* **ASSIGNED TASK**
Look in the material below for the line with "9 op STRIP | etch materials SiN" and the line with "5 to 0: air 20 | SiO2 105 | air 20", then set down exactly those two lines and all lines between, nothing more.

* **DATASET EXTRACT**
*** Begin section ***
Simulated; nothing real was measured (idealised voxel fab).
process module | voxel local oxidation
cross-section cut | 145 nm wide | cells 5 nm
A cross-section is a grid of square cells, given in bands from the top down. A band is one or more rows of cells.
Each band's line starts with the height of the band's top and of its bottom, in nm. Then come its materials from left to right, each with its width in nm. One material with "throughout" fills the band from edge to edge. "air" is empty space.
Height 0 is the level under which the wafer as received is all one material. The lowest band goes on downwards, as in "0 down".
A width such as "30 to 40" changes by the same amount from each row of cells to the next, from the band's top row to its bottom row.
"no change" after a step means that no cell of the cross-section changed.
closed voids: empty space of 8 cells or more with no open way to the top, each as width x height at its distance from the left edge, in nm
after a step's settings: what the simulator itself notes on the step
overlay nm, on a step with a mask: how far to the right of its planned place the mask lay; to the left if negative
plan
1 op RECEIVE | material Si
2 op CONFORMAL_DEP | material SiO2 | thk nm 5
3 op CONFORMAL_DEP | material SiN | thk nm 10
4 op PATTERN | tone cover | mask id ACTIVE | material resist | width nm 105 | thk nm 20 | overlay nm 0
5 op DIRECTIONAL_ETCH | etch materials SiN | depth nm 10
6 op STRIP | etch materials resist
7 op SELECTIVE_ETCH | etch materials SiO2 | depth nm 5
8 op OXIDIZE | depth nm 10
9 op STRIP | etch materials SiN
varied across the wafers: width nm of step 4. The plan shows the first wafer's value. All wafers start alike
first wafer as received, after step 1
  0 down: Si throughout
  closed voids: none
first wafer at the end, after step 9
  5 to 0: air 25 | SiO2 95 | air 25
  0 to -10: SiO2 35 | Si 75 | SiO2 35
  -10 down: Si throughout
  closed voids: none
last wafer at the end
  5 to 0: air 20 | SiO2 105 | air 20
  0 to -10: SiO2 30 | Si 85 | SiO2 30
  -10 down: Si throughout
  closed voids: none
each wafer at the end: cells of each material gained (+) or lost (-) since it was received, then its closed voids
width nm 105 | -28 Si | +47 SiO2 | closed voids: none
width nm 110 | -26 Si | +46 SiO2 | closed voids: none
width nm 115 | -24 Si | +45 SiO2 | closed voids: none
*** End section ***

* **PROBLEM SOLUTION**
9 op STRIP | etch materials SiN
varied across the wafers: width nm of step 4. The plan shows the first wafer's value. All wafers start alike
first wafer as received, after step 1
  0 down: Si throughout
  closed voids: none
first wafer at the end, after step 9
  5 to 0: air 25 | SiO2 95 | air 25
  0 to -10: SiO2 35 | Si 75 | SiO2 35
  -10 down: Si throughout
  closed voids: none
last wafer at the end
  5 to 0: air 20 | SiO2 105 | air 20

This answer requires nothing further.